◆ **EXERCISE DATA**:
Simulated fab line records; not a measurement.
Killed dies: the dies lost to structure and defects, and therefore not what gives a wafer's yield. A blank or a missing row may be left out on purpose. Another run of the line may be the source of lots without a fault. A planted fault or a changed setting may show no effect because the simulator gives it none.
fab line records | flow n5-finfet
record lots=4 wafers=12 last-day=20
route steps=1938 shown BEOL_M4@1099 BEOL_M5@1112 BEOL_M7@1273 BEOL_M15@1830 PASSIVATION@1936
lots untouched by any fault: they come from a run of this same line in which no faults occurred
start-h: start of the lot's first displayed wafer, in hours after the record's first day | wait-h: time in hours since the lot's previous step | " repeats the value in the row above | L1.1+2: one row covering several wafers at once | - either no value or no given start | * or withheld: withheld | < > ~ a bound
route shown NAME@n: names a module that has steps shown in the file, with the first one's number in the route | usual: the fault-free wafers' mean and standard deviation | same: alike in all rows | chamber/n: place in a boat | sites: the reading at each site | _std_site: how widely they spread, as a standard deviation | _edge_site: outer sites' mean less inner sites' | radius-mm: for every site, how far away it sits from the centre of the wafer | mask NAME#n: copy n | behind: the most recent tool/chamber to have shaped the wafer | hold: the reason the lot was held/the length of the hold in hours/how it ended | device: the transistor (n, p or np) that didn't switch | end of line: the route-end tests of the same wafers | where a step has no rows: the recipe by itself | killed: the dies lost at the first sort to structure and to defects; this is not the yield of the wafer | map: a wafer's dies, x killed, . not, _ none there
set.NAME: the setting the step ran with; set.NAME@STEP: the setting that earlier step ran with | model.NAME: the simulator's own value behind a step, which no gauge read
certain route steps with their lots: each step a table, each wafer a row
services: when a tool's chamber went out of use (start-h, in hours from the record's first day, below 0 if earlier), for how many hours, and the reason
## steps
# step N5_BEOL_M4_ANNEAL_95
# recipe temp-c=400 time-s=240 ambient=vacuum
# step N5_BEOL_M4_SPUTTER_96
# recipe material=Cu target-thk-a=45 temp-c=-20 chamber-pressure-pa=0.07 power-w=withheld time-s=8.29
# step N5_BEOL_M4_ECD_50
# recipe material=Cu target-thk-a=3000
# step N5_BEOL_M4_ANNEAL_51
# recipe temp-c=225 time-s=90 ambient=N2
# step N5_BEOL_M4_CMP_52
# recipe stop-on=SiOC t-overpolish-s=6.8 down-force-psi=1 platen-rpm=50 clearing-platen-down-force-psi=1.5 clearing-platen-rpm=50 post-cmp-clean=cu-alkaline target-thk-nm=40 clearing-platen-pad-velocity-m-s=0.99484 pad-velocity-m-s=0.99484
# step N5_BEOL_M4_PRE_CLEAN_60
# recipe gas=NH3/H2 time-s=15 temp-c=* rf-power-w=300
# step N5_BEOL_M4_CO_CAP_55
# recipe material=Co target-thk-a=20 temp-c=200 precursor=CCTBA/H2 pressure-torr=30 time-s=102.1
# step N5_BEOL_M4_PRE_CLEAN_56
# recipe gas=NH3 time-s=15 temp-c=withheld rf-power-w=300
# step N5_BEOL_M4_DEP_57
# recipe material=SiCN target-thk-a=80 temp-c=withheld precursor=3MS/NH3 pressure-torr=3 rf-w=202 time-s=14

◆ **REQUIRED ACTION**:
Please copy, exactly and with nothing else, the lines above beginning at the line that has "# recipe material=Cu target-thk-a=45" and ending with the line that has "# step N5_BEOL_M4_CMP_52".

◆ **SOLUTION**:
# recipe material=Cu target-thk-a=45 temp-c=-20 chamber-pressure-pa=0.07 power-w=withheld time-s=8.29
# step N5_BEOL_M4_ECD_50
# recipe material=Cu target-thk-a=3000
# step N5_BEOL_M4_ANNEAL_51
# recipe temp-c=225 time-s=90 ambient=N2
# step N5_BEOL_M4_CMP_52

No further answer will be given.